★ ★ ★

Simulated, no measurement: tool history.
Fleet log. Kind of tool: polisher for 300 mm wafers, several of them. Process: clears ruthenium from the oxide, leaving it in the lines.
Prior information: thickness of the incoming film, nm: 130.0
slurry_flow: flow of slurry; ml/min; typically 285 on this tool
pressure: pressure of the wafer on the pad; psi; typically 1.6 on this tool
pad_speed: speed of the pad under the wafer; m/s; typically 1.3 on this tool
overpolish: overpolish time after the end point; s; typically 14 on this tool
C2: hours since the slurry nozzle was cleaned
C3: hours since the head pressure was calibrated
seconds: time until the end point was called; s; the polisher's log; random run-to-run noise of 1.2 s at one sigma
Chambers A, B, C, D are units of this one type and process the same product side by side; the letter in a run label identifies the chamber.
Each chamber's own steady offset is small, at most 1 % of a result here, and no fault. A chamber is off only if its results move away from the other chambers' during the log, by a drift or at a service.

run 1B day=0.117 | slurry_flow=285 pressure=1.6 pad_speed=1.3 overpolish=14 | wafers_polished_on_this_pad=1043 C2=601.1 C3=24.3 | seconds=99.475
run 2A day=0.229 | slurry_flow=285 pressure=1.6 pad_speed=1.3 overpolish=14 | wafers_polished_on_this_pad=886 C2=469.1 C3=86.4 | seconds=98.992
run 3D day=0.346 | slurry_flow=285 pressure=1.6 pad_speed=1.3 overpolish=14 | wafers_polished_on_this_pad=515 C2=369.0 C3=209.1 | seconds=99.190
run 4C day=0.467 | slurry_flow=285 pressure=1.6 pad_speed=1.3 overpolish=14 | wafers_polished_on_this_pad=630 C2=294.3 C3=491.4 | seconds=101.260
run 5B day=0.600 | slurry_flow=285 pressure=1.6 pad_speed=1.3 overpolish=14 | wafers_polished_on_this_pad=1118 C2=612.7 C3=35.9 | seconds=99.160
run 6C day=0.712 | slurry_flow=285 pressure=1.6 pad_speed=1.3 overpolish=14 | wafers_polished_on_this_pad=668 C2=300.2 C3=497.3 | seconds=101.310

★ ★ ★

**ACTION ITEM**
Retype, exactly and in full, the lines above from the one containing "overpolish: overpolish time" through the one containing "seconds: time until".

**TASK SOLUTION**
overpolish: overpolish time after the end point; s; typically 14 on this tool
C2: hours since the slurry nozzle was cleaned
C3: hours since the head pressure was calibrated
seconds: time until the end point was called; s; the polisher's log; random run-to-run noise of 1.2 s at one sigma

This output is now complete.